********************

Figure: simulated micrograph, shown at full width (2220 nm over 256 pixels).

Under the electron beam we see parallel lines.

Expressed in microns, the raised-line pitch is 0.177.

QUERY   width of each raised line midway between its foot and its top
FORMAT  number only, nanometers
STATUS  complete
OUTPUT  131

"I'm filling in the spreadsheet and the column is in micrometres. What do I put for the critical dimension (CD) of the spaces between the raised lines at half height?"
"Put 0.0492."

********************

**Work item**
Where the line with "Expressed in microns, the" ends, your copy should end too; please return exactly the lines from the first line of the data through it.

**Exercise output**
Figure: simulated micrograph, shown at full width (2220 nm over 256 pixels).

Under the electron beam we see parallel lines.

Expressed in microns, the raised-line pitch is 0.177.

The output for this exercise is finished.